• [Assigned task]
Write out every record in full, exactly as written, please.

= = = = = = =

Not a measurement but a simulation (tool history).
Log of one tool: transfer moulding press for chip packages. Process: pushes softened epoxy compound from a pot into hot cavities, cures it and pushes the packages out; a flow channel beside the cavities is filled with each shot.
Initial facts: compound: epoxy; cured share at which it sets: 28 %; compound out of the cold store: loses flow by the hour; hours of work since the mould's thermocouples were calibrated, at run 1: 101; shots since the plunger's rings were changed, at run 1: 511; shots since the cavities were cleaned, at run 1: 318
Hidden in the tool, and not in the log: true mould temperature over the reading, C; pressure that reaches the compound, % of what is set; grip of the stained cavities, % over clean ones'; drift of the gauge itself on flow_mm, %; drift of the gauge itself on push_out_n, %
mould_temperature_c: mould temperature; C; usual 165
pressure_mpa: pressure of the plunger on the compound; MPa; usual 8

= = = = = = =

• [Worked solution]
Not a measurement but a simulation (tool history).
Log of one tool: transfer moulding press for chip packages. Process: pushes softened epoxy compound from a pot into hot cavities, cures it and pushes the packages out; a flow channel beside the cavities is filled with each shot.
Initial facts: compound: epoxy; cured share at which it sets: 28 %; compound out of the cold store: loses flow by the hour; hours of work since the mould's thermocouples were calibrated, at run 1: 101; shots since the plunger's rings were changed, at run 1: 511; shots since the cavities were cleaned, at run 1: 318
Hidden in the tool, and not in the log: true mould temperature over the reading, C; pressure that reaches the compound, % of what is set; grip of the stained cavities, % over clean ones'; drift of the gauge itself on flow_mm, %; drift of the gauge itself on push_out_n, %
mould_temperature_c: mould temperature; C; usual 165
pressure_mpa: pressure of the plunger on the compound; MPa; usual 8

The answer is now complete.